=====

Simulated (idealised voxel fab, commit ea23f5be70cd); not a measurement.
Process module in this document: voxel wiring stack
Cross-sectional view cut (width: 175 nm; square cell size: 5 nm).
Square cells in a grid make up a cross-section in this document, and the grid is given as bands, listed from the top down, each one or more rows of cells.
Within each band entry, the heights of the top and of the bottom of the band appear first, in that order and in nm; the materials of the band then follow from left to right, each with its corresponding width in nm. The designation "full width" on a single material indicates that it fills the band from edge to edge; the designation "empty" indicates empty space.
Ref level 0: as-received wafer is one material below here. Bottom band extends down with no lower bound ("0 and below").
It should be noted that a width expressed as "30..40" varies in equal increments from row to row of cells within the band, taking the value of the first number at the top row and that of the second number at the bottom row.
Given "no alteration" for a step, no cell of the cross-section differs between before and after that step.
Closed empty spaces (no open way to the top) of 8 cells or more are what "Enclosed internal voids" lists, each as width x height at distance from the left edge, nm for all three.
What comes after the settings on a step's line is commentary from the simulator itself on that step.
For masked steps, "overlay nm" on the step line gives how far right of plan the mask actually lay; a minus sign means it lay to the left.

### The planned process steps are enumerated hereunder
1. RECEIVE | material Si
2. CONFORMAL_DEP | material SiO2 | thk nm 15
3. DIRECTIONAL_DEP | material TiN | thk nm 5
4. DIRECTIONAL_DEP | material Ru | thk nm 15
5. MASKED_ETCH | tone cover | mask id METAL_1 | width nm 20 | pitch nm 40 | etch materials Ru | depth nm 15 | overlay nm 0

=====

- [Work instruction]: Copy every line of the material, please, keeping it exactly the same.

- [Task result]:
Simulated (idealised voxel fab, commit ea23f5be70cd); not a measurement.
Process module in this document: voxel wiring stack
Cross-sectional view cut (width: 175 nm; square cell size: 5 nm).
Square cells in a grid make up a cross-section in this document, and the grid is given as bands, listed from the top down, each one or more rows of cells.
Within each band entry, the heights of the top and of the bottom of the band appear first, in that order and in nm; the materials of the band then follow from left to right, each with its corresponding width in nm. The designation "full width" on a single material indicates that it fills the band from edge to edge; the designation "empty" indicates empty space.
Ref level 0: as-received wafer is one material below here. Bottom band extends down with no lower bound ("0 and below").
It should be noted that a width expressed as "30..40" varies in equal increments from row to row of cells within the band, taking the value of the first number at the top row and that of the second number at the bottom row.
Given "no alteration" for a step, no cell of the cross-section differs between before and after that step.
Closed empty spaces (no open way to the top) of 8 cells or more are what "Enclosed internal voids" lists, each as width x height at distance from the left edge, nm for all three.
What comes after the settings on a step's line is commentary from the simulator itself on that step.
For masked steps, "overlay nm" on the step line gives how far right of plan the mask actually lay; a minus sign means it lay to the left.

### The planned process steps are enumerated hereunder
1. RECEIVE | material Si
2. CONFORMAL_DEP | material SiO2 | thk nm 15
3. DIRECTIONAL_DEP | material TiN | thk nm 5
4. DIRECTIONAL_DEP | material Ru | thk nm 15
5. MASKED_ETCH | tone cover | mask id METAL_1 | width nm 20 | pitch nm 40 | etch materials Ru | depth nm 15 | overlay nm 0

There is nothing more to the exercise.